Give an exact copy of the lines from the beginning of the listing below to the "Targets: film removed" line, inclusive.

▽
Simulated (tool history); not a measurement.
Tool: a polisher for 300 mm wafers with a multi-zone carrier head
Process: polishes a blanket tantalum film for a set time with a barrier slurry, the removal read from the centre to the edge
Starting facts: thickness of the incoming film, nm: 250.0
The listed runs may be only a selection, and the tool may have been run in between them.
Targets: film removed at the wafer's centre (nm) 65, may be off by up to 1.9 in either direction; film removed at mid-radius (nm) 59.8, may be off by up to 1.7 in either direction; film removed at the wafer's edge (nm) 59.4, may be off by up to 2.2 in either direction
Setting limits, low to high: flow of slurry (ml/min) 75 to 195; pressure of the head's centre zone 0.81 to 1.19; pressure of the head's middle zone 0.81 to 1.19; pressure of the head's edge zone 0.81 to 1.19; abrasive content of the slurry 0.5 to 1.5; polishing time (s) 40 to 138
△

ANSWER SPACE:
Simulated (tool history); not a measurement.
Tool: a polisher for 300 mm wafers with a multi-zone carrier head
Process: polishes a blanket tantalum film for a set time with a barrier slurry, the removal read from the centre to the edge
Starting facts: thickness of the incoming film, nm: 250.0
The listed runs may be only a selection, and the tool may have been run in between them.
Targets: film removed at the wafer's centre (nm) 65, may be off by up to 1.9 in either direction; film removed at mid-radius (nm) 59.8, may be off by up to 1.7 in either direction; film removed at the wafer's edge (nm) 59.4, may be off by up to 2.2 in either direction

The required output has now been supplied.